* **Activity**
Entries follow. Give back exactly the lines starting at the one containing "Because killed dies" and ending at the one containing "A single fault, viewed", and no other lines.

* **Record set**
# # # #
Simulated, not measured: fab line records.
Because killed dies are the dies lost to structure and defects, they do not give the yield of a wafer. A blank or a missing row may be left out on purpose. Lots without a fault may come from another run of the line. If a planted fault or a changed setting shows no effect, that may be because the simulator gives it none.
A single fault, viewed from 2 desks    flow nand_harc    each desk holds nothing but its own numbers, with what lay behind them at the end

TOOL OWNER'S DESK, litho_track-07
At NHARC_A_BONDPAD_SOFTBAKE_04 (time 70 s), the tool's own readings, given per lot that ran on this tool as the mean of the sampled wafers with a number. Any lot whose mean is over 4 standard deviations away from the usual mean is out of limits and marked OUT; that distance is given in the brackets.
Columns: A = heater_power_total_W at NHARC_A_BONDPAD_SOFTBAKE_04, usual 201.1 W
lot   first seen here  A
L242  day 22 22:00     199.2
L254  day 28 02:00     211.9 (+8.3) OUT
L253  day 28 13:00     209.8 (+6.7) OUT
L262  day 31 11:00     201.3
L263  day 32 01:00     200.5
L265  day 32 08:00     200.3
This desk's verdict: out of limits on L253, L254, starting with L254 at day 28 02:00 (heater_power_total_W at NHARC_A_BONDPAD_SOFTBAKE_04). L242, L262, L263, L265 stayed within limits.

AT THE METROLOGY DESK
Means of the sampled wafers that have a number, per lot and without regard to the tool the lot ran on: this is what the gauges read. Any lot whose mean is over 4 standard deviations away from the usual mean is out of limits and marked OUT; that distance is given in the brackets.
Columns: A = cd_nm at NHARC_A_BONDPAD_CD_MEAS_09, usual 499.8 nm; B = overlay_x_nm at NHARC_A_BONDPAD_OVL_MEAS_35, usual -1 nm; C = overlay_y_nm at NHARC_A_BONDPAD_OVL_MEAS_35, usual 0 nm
# # # #

* **Exercise answer**
Because killed dies are the dies lost to structure and defects, they do not give the yield of a wafer. A blank or a missing row may be left out on purpose. Lots without a fault may come from another run of the line. If a planted fault or a changed setting shows no effect, that may be because the simulator gives it none.
A single fault, viewed from 2 desks    flow nand_harc    each desk holds nothing but its own numbers, with what lay behind them at the end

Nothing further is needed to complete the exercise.